■ ■ ■
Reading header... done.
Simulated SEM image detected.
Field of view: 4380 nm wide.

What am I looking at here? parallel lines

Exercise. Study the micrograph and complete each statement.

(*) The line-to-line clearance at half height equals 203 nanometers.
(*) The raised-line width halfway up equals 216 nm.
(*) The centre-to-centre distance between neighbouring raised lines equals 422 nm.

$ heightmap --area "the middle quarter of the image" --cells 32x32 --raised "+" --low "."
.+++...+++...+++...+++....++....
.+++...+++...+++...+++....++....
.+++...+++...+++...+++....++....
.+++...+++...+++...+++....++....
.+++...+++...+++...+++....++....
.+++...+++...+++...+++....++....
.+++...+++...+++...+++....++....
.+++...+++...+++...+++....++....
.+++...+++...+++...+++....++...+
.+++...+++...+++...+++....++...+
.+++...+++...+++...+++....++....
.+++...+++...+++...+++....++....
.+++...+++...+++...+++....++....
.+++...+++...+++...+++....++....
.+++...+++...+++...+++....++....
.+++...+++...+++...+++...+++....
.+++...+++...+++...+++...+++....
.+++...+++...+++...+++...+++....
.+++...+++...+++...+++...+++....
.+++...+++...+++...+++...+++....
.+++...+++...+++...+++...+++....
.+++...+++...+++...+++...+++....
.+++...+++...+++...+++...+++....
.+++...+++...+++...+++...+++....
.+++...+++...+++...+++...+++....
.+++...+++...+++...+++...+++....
■ ■ ■

**Work instruction:** Please reproduce every line of the material word for word.

**Response box:**
Reading header... done.
Simulated SEM image detected.
Field of view: 4380 nm wide.

What am I looking at here? parallel lines

Exercise. Study the micrograph and complete each statement.

(*) The line-to-line clearance at half height equals 203 nanometers.
(*) The raised-line width halfway up equals 216 nm.
(*) The centre-to-centre distance between neighbouring raised lines equals 422 nm.

$ heightmap --area "the middle quarter of the image" --cells 32x32 --raised "+" --low "."
.+++...+++...+++...+++....++....
.+++...+++...+++...+++....++....
.+++...+++...+++...+++....++....
.+++...+++...+++...+++....++....
.+++...+++...+++...+++....++....
.+++...+++...+++...+++....++....
.+++...+++...+++...+++....++....
.+++...+++...+++...+++....++....
.+++...+++...+++...+++....++...+
.+++...+++...+++...+++....++...+
.+++...+++...+++...+++....++....
.+++...+++...+++...+++....++....
.+++...+++...+++...+++....++....
.+++...+++...+++...+++....++....
.+++...+++...+++...+++....++....
.+++...+++...+++...+++...+++....
.+++...+++...+++...+++...+++....
.+++...+++...+++...+++...+++....
.+++...+++...+++...+++...+++....
.+++...+++...+++...+++...+++....
.+++...+++...+++...+++...+++....
.+++...+++...+++...+++...+++....
.+++...+++...+++...+++...+++....
.+++...+++...+++...+++...+++....
.+++...+++...+++...+++...+++....
.+++...+++...+++...+++...+++....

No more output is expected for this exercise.